*ASSIGNMENT*.
In the material below, transcribe every line from the first through the line holding "Square cells of", exactly, and stop after that line.

★ ★ ★

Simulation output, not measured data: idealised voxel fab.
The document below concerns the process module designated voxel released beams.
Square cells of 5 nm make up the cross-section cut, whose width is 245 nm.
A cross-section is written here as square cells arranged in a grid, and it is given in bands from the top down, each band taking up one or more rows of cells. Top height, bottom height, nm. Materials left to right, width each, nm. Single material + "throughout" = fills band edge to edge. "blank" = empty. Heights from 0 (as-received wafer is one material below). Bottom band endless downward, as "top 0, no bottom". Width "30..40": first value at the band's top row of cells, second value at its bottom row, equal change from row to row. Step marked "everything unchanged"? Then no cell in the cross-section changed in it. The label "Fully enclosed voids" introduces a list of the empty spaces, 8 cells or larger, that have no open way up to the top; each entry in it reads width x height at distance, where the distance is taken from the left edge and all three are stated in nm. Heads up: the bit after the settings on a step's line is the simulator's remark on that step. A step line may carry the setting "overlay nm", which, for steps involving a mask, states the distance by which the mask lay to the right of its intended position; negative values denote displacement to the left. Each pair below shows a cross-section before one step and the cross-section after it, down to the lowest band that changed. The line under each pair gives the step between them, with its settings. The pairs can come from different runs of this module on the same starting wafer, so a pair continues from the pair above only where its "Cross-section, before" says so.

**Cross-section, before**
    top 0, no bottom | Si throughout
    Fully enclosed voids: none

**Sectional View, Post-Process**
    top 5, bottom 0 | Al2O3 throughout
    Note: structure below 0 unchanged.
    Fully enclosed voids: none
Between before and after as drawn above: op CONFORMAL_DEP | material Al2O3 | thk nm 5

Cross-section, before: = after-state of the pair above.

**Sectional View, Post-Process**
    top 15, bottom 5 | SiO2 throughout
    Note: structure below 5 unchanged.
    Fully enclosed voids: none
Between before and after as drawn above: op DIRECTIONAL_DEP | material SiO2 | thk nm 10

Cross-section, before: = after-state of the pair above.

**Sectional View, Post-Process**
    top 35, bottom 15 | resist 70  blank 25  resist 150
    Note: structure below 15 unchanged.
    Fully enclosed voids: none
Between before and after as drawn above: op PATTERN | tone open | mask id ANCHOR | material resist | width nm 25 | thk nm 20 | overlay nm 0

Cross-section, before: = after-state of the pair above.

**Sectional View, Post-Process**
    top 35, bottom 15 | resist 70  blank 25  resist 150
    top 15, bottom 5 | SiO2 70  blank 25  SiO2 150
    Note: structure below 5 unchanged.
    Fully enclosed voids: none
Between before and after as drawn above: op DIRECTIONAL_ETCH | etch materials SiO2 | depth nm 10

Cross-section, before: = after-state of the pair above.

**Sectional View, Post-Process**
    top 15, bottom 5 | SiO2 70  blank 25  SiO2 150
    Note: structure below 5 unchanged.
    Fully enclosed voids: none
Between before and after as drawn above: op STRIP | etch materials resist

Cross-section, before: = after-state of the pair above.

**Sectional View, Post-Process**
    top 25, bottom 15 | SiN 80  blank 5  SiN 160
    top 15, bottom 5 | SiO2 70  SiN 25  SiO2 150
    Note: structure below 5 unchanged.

★ ★ ★

*TASK RESULT*.
Simulation output, not measured data: idealised voxel fab.
The document below concerns the process module designated voxel released beams.
Square cells of 5 nm make up the cross-section cut, whose width is 245 nm.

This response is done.